*****

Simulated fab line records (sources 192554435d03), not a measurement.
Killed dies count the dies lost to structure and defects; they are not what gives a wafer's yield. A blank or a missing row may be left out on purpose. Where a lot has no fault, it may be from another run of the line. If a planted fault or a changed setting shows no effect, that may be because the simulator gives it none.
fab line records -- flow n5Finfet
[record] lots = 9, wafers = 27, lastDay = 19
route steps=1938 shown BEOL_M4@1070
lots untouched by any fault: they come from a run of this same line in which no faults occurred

*****

WORK ITEM
An exact copy of every entry is what's needed, so retype them all.

ANSWER BOX
Simulated fab line records (sources 192554435d03), not a measurement.
Killed dies count the dies lost to structure and defects; they are not what gives a wafer's yield. A blank or a missing row may be left out on purpose. Where a lot has no fault, it may be from another run of the line. If a planted fault or a changed setting shows no effect, that may be because the simulator gives it none.
fab line records -- flow n5Finfet
[record] lots = 9, wafers = 27, lastDay = 19
route steps=1938 shown BEOL_M4@1070
lots untouched by any fault: they come from a run of this same line in which no faults occurred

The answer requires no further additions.